┄┄┄┄┄┄┄┄┄┄

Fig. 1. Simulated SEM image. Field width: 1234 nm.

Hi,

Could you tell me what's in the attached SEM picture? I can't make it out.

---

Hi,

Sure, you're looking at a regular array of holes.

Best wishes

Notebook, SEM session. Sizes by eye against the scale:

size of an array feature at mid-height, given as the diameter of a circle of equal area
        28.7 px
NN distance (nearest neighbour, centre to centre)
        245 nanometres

┄┄┄┄┄┄┄┄┄┄

Output the listing verbatim through the "NN distance (nearest" line.

- [RESPONSE AREA]:
Fig. 1. Simulated SEM image. Field width: 1234 nm.

Hi,

Could you tell me what's in the attached SEM picture? I can't make it out.

---

Hi,

Sure, you're looking at a regular array of holes.

Best wishes

Notebook, SEM session. Sizes by eye against the scale:

size of an array feature at mid-height, given as the diameter of a circle of equal area
        28.7 px
NN distance (nearest neighbour, centre to centre)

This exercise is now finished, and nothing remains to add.